• Material supplied:
§ §

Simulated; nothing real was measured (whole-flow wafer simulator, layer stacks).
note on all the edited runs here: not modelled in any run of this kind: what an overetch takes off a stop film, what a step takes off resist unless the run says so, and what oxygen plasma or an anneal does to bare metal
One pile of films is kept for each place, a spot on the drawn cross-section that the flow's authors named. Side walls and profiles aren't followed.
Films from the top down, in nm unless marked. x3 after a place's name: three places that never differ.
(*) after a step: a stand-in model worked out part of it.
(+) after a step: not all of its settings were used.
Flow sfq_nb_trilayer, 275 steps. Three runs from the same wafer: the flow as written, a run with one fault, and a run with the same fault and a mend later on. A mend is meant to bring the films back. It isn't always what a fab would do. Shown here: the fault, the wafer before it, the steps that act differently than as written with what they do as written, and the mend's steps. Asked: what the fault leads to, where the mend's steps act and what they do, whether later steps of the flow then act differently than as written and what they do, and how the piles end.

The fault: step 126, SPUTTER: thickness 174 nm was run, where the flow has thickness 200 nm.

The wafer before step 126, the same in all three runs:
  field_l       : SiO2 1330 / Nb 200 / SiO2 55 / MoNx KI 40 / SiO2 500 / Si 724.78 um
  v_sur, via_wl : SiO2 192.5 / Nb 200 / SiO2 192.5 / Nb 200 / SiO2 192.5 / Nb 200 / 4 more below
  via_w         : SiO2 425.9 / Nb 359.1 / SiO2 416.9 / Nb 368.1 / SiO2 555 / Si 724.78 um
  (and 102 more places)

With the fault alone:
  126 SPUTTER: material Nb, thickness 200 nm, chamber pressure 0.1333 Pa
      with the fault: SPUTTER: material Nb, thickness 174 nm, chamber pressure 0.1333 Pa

§ §

• Exercise: Considering only the material above, set down every line from the one with "note on all" to the one with "(+) after a", inclusive, exactly as written.

• Written solution:
note on all the edited runs here: not modelled in any run of this kind: what an overetch takes off a stop film, what a step takes off resist unless the run says so, and what oxygen plasma or an anneal does to bare metal
One pile of films is kept for each place, a spot on the drawn cross-section that the flow's authors named. Side walls and profiles aren't followed.
Films from the top down, in nm unless marked. x3 after a place's name: three places that never differ.
(*) after a step: a stand-in model worked out part of it.
(+) after a step: not all of its settings were used.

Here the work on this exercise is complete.